Work task:
Every word of the data must be reproduced in your reply exactly.

--- --- ---
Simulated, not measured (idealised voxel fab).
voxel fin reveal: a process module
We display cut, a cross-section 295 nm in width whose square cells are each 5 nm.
--- --- ---

Exercise result:
Simulated, not measured (idealised voxel fab).
voxel fin reveal: a process module
We display cut, a cross-section 295 nm in width whose square cells are each 5 nm.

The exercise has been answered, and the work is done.